_Information supplied_.

'''

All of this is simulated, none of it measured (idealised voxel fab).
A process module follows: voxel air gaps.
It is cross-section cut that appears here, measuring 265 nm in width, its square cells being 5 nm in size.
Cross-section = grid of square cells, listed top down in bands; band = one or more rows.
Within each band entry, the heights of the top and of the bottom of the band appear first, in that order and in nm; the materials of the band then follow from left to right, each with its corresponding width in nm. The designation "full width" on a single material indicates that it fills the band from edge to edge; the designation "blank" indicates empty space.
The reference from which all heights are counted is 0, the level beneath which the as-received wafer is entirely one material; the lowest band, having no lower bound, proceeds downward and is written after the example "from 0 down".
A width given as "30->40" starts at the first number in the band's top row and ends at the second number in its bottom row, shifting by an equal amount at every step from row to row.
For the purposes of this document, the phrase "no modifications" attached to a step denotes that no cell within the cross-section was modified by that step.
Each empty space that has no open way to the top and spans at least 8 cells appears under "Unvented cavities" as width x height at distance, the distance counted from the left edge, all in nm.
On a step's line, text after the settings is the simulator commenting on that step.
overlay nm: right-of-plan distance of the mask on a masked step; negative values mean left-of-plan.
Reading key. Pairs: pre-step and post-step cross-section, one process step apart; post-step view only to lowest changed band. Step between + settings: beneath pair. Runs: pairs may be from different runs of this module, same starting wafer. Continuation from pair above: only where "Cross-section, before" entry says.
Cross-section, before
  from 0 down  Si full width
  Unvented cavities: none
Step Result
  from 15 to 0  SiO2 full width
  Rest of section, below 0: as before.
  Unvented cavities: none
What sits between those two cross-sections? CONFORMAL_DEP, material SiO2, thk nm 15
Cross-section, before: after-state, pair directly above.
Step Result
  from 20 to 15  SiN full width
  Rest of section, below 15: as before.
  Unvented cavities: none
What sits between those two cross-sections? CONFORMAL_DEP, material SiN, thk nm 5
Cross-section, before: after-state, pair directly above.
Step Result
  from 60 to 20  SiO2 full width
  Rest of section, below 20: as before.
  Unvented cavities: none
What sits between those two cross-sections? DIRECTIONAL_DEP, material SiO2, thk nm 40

'''

_Requirement_.
Your answer must be the lines from the first line of the records through the line containing "Within each band", copied exactly.

_Written reply_.
All of this is simulated, none of it measured (idealised voxel fab).
A process module follows: voxel air gaps.
It is cross-section cut that appears here, measuring 265 nm in width, its square cells being 5 nm in size.
Cross-section = grid of square cells, listed top down in bands; band = one or more rows.
Within each band entry, the heights of the top and of the bottom of the band appear first, in that order and in nm; the materials of the band then follow from left to right, each with its corresponding width in nm. The designation "full width" on a single material indicates that it fills the band from edge to edge; the designation "blank" indicates empty space.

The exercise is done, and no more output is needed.